▶ Material supplied:
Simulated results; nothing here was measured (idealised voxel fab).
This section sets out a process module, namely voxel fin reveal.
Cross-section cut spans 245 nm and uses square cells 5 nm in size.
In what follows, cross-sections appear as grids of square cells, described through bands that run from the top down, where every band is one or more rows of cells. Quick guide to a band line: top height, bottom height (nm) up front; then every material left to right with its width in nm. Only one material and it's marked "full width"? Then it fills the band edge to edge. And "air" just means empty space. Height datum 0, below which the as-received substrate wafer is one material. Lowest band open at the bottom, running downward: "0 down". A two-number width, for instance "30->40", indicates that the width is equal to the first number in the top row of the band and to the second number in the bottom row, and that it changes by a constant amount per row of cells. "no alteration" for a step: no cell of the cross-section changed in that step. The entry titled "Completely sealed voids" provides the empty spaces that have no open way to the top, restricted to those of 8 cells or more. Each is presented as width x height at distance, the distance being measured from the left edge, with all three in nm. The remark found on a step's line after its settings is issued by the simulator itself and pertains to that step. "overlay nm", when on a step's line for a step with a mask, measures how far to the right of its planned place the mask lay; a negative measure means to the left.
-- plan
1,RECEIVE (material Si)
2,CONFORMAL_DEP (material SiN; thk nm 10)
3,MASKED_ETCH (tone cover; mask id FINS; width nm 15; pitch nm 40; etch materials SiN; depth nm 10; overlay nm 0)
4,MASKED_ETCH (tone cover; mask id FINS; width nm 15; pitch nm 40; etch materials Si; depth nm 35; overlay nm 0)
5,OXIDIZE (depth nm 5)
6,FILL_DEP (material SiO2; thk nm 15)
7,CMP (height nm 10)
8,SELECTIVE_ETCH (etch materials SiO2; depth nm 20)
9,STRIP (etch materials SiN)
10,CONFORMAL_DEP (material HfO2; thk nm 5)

▶ Action item: Starting at the line that has "Cross-section cut spans" and ending at the line that has "5,OXIDIZE (depth nm 5)", please write out the lines above exactly, leaving out all others.

▶ Response:
Cross-section cut spans 245 nm and uses square cells 5 nm in size.
In what follows, cross-sections appear as grids of square cells, described through bands that run from the top down, where every band is one or more rows of cells. Quick guide to a band line: top height, bottom height (nm) up front; then every material left to right with its width in nm. Only one material and it's marked "full width"? Then it fills the band edge to edge. And "air" just means empty space. Height datum 0, below which the as-received substrate wafer is one material. Lowest band open at the bottom, running downward: "0 down". A two-number width, for instance "30->40", indicates that the width is equal to the first number in the top row of the band and to the second number in the bottom row, and that it changes by a constant amount per row of cells. "no alteration" for a step: no cell of the cross-section changed in that step. The entry titled "Completely sealed voids" provides the empty spaces that have no open way to the top, restricted to those of 8 cells or more. Each is presented as width x height at distance, the distance being measured from the left edge, with all three in nm. The remark found on a step's line after its settings is issued by the simulator itself and pertains to that step. "overlay nm", when on a step's line for a step with a mask, measures how far to the right of its planned place the mask lay; a negative measure means to the left.
-- plan
1,RECEIVE (material Si)
2,CONFORMAL_DEP (material SiN; thk nm 10)
3,MASKED_ETCH (tone cover; mask id FINS; width nm 15; pitch nm 40; etch materials SiN; depth nm 10; overlay nm 0)
4,MASKED_ETCH (tone cover; mask id FINS; width nm 15; pitch nm 40; etch materials Si; depth nm 35; overlay nm 0)
5,OXIDIZE (depth nm 5)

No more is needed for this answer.